» **Work instruction**
Please repeat the data in full, character for character.

» **Data extract**
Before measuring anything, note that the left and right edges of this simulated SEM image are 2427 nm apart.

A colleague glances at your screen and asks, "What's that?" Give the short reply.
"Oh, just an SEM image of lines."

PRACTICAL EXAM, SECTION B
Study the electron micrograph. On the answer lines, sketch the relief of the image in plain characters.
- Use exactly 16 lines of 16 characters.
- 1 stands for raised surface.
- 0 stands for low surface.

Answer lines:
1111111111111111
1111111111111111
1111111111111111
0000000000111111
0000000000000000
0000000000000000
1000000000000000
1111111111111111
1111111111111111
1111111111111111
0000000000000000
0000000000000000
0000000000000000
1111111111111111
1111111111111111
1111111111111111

» **Task output**
Before measuring anything, note that the left and right edges of this simulated SEM image are 2427 nm apart.

A colleague glances at your screen and asks, "What's that?" Give the short reply.
"Oh, just an SEM image of lines."

PRACTICAL EXAM, SECTION B
Study the electron micrograph. On the answer lines, sketch the relief of the image in plain characters.
- Use exactly 16 lines of 16 characters.
- 1 stands for raised surface.
- 0 stands for low surface.

Answer lines:
1111111111111111
1111111111111111
1111111111111111
0000000000111111
0000000000000000
0000000000000000
1000000000000000
1111111111111111
1111111111111111
1111111111111111
0000000000000000
0000000000000000
0000000000000000
1111111111111111
1111111111111111
1111111111111111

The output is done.